Listed records
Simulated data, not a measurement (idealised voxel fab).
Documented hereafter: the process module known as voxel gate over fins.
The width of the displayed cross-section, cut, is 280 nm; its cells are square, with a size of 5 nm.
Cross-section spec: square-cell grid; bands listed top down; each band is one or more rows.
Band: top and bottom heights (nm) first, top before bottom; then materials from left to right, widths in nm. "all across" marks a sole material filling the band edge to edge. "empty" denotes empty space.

Requirement
Could the entire listing be repeated exactly as written?

Result
Simulated data, not a measurement (idealised voxel fab).
Documented hereafter: the process module known as voxel gate over fins.
The width of the displayed cross-section, cut, is 280 nm; its cells are square, with a size of 5 nm.
Cross-section spec: square-cell grid; bands listed top down; each band is one or more rows.
Band: top and bottom heights (nm) first, top before bottom; then materials from left to right, widths in nm. "all across" marks a sole material filling the band edge to edge. "empty" denotes empty space.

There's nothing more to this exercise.